Entries supplied START
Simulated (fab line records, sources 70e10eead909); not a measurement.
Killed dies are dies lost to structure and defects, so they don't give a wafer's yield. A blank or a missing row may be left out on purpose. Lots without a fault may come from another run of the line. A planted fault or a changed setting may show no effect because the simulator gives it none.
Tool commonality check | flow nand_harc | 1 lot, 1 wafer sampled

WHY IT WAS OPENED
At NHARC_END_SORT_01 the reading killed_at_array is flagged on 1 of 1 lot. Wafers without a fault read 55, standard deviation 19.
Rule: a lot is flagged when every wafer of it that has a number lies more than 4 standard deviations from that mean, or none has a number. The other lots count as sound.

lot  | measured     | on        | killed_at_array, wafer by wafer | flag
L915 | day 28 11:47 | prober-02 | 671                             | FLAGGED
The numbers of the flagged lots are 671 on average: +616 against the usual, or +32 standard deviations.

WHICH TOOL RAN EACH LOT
Entries supplied END

Assignment
Could you copy out every record above exactly as it appears?

Exercise solution
Simulated (fab line records, sources 70e10eead909); not a measurement.
Killed dies are dies lost to structure and defects, so they don't give a wafer's yield. A blank or a missing row may be left out on purpose. Lots without a fault may come from another run of the line. A planted fault or a changed setting may show no effect because the simulator gives it none.
Tool commonality check | flow nand_harc | 1 lot, 1 wafer sampled

WHY IT WAS OPENED
At NHARC_END_SORT_01 the reading killed_at_array is flagged on 1 of 1 lot. Wafers without a fault read 55, standard deviation 19.
Rule: a lot is flagged when every wafer of it that has a number lies more than 4 standard deviations from that mean, or none has a number. The other lots count as sound.

lot  | measured     | on        | killed_at_array, wafer by wafer | flag
L915 | day 28 11:47 | prober-02 | 671                             | FLAGGED
The numbers of the flagged lots are 671 on average: +616 against the usual, or +32 standard deviations.

WHICH TOOL RAN EACH LOT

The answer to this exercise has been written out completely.